## Work task
Lines from the line with "step 2: DIRECTIONAL_DEP: material" to the line with "step 6: FILL_DEP: material SiO2, thk nm 25" in the entries below, and only those, must be output exactly, with both ends included.

## Dataset extract
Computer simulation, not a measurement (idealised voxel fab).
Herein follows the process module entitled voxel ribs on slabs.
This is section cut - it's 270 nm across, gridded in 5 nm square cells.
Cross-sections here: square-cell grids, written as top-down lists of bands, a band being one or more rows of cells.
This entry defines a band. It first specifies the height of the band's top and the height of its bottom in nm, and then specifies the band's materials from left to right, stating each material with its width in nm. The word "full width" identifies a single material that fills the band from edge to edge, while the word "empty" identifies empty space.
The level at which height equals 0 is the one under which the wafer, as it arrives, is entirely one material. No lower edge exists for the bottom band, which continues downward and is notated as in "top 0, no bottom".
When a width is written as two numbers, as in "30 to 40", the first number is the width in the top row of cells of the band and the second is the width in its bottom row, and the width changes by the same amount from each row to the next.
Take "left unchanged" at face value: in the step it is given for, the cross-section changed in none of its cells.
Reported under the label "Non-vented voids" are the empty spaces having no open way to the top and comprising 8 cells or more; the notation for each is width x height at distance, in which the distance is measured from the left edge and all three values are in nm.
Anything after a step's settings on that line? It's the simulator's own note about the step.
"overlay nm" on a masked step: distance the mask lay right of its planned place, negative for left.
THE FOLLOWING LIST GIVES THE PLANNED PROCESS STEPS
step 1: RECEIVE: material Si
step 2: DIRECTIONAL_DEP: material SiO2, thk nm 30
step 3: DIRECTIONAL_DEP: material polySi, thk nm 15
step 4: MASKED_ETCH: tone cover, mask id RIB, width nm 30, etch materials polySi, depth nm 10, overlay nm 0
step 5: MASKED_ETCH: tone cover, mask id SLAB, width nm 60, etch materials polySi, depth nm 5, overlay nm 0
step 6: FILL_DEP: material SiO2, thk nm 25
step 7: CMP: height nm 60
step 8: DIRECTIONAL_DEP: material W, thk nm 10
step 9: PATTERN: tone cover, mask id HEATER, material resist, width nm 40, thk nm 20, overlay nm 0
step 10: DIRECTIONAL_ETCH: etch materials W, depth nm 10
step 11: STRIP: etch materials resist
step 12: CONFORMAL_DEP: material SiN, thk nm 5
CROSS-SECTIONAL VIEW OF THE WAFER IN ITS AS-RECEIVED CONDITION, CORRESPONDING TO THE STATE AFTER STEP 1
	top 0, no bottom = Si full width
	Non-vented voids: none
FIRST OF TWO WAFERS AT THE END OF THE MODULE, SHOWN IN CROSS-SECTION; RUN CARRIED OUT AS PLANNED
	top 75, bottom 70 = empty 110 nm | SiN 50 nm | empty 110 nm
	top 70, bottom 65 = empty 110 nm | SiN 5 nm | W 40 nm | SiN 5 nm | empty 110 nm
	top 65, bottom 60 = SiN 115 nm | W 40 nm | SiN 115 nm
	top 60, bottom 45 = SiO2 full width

## Task answer
step 2: DIRECTIONAL_DEP: material SiO2, thk nm 30
step 3: DIRECTIONAL_DEP: material polySi, thk nm 15
step 4: MASKED_ETCH: tone cover, mask id RIB, width nm 30, etch materials polySi, depth nm 10, overlay nm 0
step 5: MASKED_ETCH: tone cover, mask id SLAB, width nm 60, etch materials polySi, depth nm 5, overlay nm 0
step 6: FILL_DEP: material SiO2, thk nm 25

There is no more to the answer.